> _WORK ORDER_:
In the data below, one line contains "field, active, n_well and 189 more" and a later one contains "written: Ti gains 5 (new film)". Print both, with every line between them, exactly and alone.

> _MATERIAL PROVIDED_:
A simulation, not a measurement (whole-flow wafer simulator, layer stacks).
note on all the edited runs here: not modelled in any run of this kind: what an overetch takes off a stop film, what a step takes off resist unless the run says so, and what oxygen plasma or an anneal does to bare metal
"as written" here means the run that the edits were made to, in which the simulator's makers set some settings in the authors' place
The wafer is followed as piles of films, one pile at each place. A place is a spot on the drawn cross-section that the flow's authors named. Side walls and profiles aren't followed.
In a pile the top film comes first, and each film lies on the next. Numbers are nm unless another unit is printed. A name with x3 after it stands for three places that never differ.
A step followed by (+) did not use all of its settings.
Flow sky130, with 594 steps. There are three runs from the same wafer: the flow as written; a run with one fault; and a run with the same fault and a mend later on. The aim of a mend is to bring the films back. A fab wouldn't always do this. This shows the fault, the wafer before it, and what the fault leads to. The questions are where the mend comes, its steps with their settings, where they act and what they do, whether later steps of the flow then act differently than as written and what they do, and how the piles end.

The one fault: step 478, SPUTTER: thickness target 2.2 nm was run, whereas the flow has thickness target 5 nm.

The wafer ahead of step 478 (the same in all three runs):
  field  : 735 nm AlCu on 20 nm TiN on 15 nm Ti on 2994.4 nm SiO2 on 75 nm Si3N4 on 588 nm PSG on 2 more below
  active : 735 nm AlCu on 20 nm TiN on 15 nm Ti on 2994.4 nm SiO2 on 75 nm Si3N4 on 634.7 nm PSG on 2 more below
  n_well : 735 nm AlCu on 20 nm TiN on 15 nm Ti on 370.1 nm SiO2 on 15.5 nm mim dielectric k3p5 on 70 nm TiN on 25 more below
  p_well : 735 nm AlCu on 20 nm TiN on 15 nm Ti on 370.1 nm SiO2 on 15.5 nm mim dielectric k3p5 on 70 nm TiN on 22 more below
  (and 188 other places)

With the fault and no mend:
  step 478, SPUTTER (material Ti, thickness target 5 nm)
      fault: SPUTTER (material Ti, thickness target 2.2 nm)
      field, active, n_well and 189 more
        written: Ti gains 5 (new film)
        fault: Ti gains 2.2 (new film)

> _EXPECTED ANSWER_:
      field, active, n_well and 189 more
        written: Ti gains 5 (new film)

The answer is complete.